*** Opening GIVEN ENTRIES ***

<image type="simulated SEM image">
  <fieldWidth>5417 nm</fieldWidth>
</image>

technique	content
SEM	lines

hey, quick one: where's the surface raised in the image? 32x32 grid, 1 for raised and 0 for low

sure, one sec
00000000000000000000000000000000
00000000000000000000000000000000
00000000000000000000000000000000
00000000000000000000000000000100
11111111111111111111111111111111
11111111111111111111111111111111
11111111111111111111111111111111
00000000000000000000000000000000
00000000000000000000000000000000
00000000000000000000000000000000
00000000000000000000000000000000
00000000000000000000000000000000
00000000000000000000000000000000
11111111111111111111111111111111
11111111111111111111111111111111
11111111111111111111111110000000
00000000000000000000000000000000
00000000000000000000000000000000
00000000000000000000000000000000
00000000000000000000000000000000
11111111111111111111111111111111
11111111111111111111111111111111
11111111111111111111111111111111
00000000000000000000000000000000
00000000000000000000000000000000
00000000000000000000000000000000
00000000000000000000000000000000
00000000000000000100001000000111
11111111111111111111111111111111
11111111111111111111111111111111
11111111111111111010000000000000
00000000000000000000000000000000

*** Closing GIVEN ENTRIES ***

- [WORK TASK]:
Given the data above, transcribe exactly the lines from the one containing "11111111111111111111111110000000" down to the one containing "11111111111111111010000000000000", and no others.

- [ANSWER BOX]:
11111111111111111111111110000000
00000000000000000000000000000000
00000000000000000000000000000000
00000000000000000000000000000000
00000000000000000000000000000000
11111111111111111111111111111111
11111111111111111111111111111111
11111111111111111111111111111111
00000000000000000000000000000000
00000000000000000000000000000000
00000000000000000000000000000000
00000000000000000000000000000000
00000000000000000100001000000111
11111111111111111111111111111111
11111111111111111111111111111111
11111111111111111010000000000000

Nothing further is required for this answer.